• Work instruction:
Given the material below, return only the lines starting at the line with "Process module under" and ending at the line with "2: DIRECTIONAL_DEP with", exactly as they appear.

• Entries supplied:
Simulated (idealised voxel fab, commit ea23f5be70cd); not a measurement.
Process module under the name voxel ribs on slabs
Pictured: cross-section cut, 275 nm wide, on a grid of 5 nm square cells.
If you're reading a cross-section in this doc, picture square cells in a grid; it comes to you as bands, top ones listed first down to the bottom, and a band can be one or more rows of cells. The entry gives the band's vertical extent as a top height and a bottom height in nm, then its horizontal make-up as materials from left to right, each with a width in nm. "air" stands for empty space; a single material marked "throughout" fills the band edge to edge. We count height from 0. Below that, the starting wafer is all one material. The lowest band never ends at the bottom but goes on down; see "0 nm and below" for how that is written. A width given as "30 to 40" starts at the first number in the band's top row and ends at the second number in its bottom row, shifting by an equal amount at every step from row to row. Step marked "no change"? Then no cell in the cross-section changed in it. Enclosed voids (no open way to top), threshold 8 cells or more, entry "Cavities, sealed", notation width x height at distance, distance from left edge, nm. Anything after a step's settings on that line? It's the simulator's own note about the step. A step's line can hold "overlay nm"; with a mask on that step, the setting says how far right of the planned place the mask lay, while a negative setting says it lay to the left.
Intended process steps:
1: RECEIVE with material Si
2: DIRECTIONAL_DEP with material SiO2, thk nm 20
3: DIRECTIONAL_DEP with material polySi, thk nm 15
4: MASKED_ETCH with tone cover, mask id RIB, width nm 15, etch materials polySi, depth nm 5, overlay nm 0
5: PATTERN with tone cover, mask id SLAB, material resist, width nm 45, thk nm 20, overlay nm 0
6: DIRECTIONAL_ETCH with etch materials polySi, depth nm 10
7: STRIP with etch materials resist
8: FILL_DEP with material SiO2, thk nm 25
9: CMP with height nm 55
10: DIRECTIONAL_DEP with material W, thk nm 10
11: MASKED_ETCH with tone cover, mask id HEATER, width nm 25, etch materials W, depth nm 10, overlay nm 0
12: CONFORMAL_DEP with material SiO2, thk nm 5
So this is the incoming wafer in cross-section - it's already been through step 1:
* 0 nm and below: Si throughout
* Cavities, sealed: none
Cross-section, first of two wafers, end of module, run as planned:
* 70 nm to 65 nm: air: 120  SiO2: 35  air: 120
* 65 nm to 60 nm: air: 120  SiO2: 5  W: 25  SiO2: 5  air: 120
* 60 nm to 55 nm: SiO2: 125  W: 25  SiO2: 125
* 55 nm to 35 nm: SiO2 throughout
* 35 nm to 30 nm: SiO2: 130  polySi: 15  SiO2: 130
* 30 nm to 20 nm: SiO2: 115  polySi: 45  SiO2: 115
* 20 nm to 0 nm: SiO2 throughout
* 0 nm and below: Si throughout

• Response:
Process module under the name voxel ribs on slabs
Pictured: cross-section cut, 275 nm wide, on a grid of 5 nm square cells.
If you're reading a cross-section in this doc, picture square cells in a grid; it comes to you as bands, top ones listed first down to the bottom, and a band can be one or more rows of cells. The entry gives the band's vertical extent as a top height and a bottom height in nm, then its horizontal make-up as materials from left to right, each with a width in nm. "air" stands for empty space; a single material marked "throughout" fills the band edge to edge. We count height from 0. Below that, the starting wafer is all one material. The lowest band never ends at the bottom but goes on down; see "0 nm and below" for how that is written. A width given as "30 to 40" starts at the first number in the band's top row and ends at the second number in its bottom row, shifting by an equal amount at every step from row to row. Step marked "no change"? Then no cell in the cross-section changed in it. Enclosed voids (no open way to top), threshold 8 cells or more, entry "Cavities, sealed", notation width x height at distance, distance from left edge, nm. Anything after a step's settings on that line? It's the simulator's own note about the step. A step's line can hold "overlay nm"; with a mask on that step, the setting says how far right of the planned place the mask lay, while a negative setting says it lay to the left.
Intended process steps:
1: RECEIVE with material Si
2: DIRECTIONAL_DEP with material SiO2, thk nm 20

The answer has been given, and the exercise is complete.